— Data provided —
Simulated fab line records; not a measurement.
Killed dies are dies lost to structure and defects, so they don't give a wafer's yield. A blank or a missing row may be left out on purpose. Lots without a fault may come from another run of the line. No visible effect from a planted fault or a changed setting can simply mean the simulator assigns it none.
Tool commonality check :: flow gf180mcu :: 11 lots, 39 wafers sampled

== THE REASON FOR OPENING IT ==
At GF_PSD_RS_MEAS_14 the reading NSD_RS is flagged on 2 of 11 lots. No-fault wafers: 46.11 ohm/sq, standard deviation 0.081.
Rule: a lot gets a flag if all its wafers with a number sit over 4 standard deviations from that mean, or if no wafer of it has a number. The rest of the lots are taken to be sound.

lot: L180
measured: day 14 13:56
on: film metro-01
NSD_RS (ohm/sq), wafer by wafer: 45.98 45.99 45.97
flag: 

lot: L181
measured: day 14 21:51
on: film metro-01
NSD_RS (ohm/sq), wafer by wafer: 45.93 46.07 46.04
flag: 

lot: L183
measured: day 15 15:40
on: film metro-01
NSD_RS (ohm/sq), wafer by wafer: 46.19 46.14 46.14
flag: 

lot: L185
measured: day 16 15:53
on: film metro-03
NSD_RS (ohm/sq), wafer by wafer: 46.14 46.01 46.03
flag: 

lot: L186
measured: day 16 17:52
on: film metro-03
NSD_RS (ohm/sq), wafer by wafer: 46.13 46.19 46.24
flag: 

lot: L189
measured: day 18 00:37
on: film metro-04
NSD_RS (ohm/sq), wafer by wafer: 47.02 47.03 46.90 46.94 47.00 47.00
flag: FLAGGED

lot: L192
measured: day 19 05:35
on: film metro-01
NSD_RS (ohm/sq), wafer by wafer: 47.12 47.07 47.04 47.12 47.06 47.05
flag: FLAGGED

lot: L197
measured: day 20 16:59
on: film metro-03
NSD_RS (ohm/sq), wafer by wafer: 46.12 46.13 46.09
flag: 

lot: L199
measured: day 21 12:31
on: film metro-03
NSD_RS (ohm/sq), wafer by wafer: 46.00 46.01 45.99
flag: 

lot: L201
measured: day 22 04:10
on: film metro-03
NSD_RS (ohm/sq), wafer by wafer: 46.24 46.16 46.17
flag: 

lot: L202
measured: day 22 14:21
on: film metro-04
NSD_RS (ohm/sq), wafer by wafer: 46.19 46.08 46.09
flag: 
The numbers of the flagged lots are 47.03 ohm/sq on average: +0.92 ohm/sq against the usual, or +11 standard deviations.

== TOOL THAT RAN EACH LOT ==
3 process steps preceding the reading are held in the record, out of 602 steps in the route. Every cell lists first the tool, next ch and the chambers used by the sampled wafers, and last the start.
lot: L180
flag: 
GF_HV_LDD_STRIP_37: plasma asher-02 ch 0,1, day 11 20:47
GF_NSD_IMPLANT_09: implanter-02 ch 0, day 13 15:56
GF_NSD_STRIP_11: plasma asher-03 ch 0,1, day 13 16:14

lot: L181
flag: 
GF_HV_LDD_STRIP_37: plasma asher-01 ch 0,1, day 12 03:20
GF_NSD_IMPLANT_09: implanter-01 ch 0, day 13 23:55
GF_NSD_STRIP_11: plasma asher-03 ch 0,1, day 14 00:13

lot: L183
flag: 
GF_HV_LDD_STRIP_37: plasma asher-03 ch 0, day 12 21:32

— Work instruction —
Given the records above, reproduce precisely and only the lines between the line holding "NSD_RS (ohm/sq), wafer by wafer: 46.12" and the line holding "The numbers of", inclusive.

— Worked solution —
NSD_RS (ohm/sq), wafer by wafer: 46.12 46.13 46.09
flag: 

lot: L199
measured: day 21 12:31
on: film metro-03
NSD_RS (ohm/sq), wafer by wafer: 46.00 46.01 45.99
flag: 

lot: L201
measured: day 22 04:10
on: film metro-03
NSD_RS (ohm/sq), wafer by wafer: 46.24 46.16 46.17
flag: 

lot: L202
measured: day 22 14:21
on: film metro-04
NSD_RS (ohm/sq), wafer by wafer: 46.19 46.08 46.09
flag: 
The numbers of the flagged lots are 47.03 ohm/sq on average: +0.92 ohm/sq against the usual, or +11 standard deviations.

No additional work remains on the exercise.